Brief:
The response should be an exact repetition of all the entries.

Entries shown:
——————————
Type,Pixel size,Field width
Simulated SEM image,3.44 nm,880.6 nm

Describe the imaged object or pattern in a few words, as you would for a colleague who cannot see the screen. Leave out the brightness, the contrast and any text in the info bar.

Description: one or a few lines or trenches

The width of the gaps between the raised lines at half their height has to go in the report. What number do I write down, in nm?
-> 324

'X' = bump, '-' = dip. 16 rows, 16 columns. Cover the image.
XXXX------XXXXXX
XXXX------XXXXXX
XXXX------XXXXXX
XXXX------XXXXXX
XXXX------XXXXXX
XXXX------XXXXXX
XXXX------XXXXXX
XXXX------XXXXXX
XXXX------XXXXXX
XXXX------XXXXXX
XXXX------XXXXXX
——————————

Exercise output:
Type,Pixel size,Field width
Simulated SEM image,3.44 nm,880.6 nm

Describe the imaged object or pattern in a few words, as you would for a colleague who cannot see the screen. Leave out the brightness, the contrast and any text in the info bar.

Description: one or a few lines or trenches

The width of the gaps between the raised lines at half their height has to go in the report. What number do I write down, in nm?
-> 324

'X' = bump, '-' = dip. 16 rows, 16 columns. Cover the image.
XXXX------XXXXXX
XXXX------XXXXXX
XXXX------XXXXXX
XXXX------XXXXXX
XXXX------XXXXXX
XXXX------XXXXXX
XXXX------XXXXXX
XXXX------XXXXXX
XXXX------XXXXXX
XXXX------XXXXXX
XXXX------XXXXXX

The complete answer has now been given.